WORK REQUEST:
Beginning at the top of the listing, repeat each line exactly until the line with "WHAT THE GAUGES READ, wafer by wafer" has been repeated too.

INFORMATION SHOWN:
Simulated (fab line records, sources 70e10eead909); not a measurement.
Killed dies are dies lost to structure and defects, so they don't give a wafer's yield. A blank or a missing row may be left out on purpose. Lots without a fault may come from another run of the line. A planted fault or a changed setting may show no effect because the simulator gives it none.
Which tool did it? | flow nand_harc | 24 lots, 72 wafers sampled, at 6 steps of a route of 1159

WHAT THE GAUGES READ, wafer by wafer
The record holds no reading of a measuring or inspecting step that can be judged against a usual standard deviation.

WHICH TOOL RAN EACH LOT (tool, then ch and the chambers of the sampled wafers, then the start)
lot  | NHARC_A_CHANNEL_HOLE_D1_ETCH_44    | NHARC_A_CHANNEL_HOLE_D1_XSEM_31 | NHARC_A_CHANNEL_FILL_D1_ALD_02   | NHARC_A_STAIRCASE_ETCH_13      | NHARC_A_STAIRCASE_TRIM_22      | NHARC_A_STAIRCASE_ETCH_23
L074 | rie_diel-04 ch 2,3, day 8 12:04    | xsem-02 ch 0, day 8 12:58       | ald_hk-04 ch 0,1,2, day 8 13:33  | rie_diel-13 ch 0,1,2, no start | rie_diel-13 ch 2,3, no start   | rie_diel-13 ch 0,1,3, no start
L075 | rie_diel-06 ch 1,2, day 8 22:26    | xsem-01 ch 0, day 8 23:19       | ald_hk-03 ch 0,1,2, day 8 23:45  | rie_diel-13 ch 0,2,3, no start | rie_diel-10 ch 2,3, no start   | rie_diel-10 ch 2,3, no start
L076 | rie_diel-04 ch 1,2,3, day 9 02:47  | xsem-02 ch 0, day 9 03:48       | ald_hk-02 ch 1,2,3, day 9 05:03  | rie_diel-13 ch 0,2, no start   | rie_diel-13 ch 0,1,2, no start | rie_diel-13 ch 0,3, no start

RESPONSE AREA:
Simulated (fab line records, sources 70e10eead909); not a measurement.
Killed dies are dies lost to structure and defects, so they don't give a wafer's yield. A blank or a missing row may be left out on purpose. Lots without a fault may come from another run of the line. A planted fault or a changed setting may show no effect because the simulator gives it none.
Which tool did it? | flow nand_harc | 24 lots, 72 wafers sampled, at 6 steps of a route of 1159

WHAT THE GAUGES READ, wafer by wafer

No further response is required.